Extracted material:
---+---

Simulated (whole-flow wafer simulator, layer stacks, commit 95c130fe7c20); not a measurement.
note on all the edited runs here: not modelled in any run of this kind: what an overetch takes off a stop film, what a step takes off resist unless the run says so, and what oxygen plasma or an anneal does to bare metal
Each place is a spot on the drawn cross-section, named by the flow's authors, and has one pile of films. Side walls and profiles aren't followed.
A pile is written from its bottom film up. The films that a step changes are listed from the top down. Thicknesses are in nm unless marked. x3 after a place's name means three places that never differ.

---+---

The whole listing is to be transcribed exactly.

Simulated (whole-flow wafer simulator, layer stacks, commit 95c130fe7c20); not a measurement.
note on all the edited runs here: not modelled in any run of this kind: what an overetch takes off a stop film, what a step takes off resist unless the run says so, and what oxygen plasma or an anneal does to bare metal
Each place is a spot on the drawn cross-section, named by the flow's authors, and has one pile of films. Side walls and profiles aren't followed.
A pile is written from its bottom film up. The films that a step changes are listed from the top down. Thicknesses are in nm unless marked. x3 after a place's name means three places that never differ.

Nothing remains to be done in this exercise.